§ Work item: Please reproduce each of the entries below exactly as they appear.

----- Entries supplied
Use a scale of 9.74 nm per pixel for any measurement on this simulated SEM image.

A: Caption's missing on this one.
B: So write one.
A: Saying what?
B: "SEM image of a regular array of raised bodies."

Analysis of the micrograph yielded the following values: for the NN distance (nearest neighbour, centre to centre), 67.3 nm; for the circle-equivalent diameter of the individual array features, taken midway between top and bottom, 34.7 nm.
----------

§ Your response:
Use a scale of 9.74 nm per pixel for any measurement on this simulated SEM image.

A: Caption's missing on this one.
B: So write one.
A: Saying what?
B: "SEM image of a regular array of raised bodies."

Analysis of the micrograph yielded the following values: for the NN distance (nearest neighbour, centre to centre), 67.3 nm; for the circle-equivalent diameter of the individual array features, taken midway between top and bottom, 34.7 nm.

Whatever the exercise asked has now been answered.